━━━━━━━━━━━━━━━━━━━━

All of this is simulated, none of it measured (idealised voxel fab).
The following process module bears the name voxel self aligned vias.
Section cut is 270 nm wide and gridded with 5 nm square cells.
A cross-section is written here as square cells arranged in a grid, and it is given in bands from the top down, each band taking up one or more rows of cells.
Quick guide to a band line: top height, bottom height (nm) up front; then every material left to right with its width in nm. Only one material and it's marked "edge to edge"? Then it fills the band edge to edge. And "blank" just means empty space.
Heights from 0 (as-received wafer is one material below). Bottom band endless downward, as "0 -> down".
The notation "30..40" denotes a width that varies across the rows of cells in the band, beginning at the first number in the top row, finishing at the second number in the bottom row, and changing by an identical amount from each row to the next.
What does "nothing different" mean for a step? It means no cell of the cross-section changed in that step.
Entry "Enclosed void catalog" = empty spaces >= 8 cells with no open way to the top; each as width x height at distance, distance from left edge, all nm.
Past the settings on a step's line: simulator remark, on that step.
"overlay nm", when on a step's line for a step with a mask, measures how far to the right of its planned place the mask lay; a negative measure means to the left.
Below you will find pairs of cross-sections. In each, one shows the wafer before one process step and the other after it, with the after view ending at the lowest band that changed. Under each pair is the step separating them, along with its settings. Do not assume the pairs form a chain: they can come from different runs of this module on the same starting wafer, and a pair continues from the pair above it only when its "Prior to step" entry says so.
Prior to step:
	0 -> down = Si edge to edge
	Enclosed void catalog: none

━━━━━━━━━━━━━━━━━━━━

ASSIGNED TASK
Retype only the lines above between the line with "Past the settings" and the line with "to the left.", counting those two lines as well, and keep every character as it is.

EXERCISE SOLUTION
Past the settings on a step's line: simulator remark, on that step.
"overlay nm", when on a step's line for a step with a mask, measures how far to the right of its planned place the mask lay; a negative measure means to the left.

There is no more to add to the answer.